▸ **Assigned task**
Output nothing but the lines from the first line of the entries to the line with "FYI the section", inclusive, exactly as they read.

▸ **Recorded information**
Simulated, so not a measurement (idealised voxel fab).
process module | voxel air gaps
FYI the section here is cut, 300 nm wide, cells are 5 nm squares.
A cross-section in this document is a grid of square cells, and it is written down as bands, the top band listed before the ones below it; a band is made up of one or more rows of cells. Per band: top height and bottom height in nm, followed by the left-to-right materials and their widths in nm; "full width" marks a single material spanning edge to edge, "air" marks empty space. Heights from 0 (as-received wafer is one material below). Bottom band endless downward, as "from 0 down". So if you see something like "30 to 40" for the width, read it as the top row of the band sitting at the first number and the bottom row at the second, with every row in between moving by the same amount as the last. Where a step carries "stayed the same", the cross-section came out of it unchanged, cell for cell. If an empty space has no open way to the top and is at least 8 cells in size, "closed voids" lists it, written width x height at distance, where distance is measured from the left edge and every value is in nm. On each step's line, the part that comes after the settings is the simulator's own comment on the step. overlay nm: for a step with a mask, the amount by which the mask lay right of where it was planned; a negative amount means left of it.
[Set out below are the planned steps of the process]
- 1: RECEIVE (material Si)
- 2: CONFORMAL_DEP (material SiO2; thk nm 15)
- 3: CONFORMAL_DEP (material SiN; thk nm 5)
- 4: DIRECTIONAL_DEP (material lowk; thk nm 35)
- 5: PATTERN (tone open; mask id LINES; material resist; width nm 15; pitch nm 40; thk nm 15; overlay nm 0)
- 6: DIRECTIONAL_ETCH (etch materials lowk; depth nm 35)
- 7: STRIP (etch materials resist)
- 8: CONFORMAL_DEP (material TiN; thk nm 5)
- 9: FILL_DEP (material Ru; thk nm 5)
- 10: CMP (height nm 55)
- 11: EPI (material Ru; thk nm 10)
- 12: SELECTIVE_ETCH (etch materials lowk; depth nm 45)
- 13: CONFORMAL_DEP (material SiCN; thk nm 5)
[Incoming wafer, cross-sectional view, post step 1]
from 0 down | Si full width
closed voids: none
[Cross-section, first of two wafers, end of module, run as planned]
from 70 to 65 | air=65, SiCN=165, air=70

▸ **Reply**
Simulated, so not a measurement (idealised voxel fab).
process module | voxel air gaps
FYI the section here is cut, 300 nm wide, cells are 5 nm squares.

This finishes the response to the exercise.